*ACTION ITEM*:
Print out the entries below with no edits.

-- Opening Marker --

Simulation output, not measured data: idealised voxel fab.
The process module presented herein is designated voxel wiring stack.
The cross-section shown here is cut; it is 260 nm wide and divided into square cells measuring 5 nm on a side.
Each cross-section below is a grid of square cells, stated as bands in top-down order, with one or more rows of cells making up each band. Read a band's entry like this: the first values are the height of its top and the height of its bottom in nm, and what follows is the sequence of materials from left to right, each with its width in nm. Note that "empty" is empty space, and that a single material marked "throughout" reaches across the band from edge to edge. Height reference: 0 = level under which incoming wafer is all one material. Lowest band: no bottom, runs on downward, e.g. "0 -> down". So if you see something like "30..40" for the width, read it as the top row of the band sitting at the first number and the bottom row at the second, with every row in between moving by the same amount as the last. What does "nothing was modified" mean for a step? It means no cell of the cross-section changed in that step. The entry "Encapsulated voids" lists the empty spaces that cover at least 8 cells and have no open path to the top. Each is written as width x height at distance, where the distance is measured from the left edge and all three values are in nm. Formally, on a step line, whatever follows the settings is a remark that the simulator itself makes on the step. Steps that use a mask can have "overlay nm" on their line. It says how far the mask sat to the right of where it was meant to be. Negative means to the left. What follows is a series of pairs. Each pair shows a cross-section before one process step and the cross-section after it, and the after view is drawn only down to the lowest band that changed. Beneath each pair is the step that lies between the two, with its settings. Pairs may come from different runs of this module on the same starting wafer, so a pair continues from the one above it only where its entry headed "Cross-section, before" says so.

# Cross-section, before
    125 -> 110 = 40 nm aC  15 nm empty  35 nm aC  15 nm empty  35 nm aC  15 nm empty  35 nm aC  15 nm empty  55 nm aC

-- Closing Marker --

*WRITTEN SOLUTION*:
Simulation output, not measured data: idealised voxel fab.
The process module presented herein is designated voxel wiring stack.
The cross-section shown here is cut; it is 260 nm wide and divided into square cells measuring 5 nm on a side.
Each cross-section below is a grid of square cells, stated as bands in top-down order, with one or more rows of cells making up each band. Read a band's entry like this: the first values are the height of its top and the height of its bottom in nm, and what follows is the sequence of materials from left to right, each with its width in nm. Note that "empty" is empty space, and that a single material marked "throughout" reaches across the band from edge to edge. Height reference: 0 = level under which incoming wafer is all one material. Lowest band: no bottom, runs on downward, e.g. "0 -> down". So if you see something like "30..40" for the width, read it as the top row of the band sitting at the first number and the bottom row at the second, with every row in between moving by the same amount as the last. What does "nothing was modified" mean for a step? It means no cell of the cross-section changed in that step. The entry "Encapsulated voids" lists the empty spaces that cover at least 8 cells and have no open path to the top. Each is written as width x height at distance, where the distance is measured from the left edge and all three values are in nm. Formally, on a step line, whatever follows the settings is a remark that the simulator itself makes on the step. Steps that use a mask can have "overlay nm" on their line. It says how far the mask sat to the right of where it was meant to be. Negative means to the left. What follows is a series of pairs. Each pair shows a cross-section before one process step and the cross-section after it, and the after view is drawn only down to the lowest band that changed. Beneath each pair is the step that lies between the two, with its settings. Pairs may come from different runs of this module on the same starting wafer, so a pair continues from the one above it only where its entry headed "Cross-section, before" says so.

# Cross-section, before
    125 -> 110 = 40 nm aC  15 nm empty  35 nm aC  15 nm empty  35 nm aC  15 nm empty  35 nm aC  15 nm empty  55 nm aC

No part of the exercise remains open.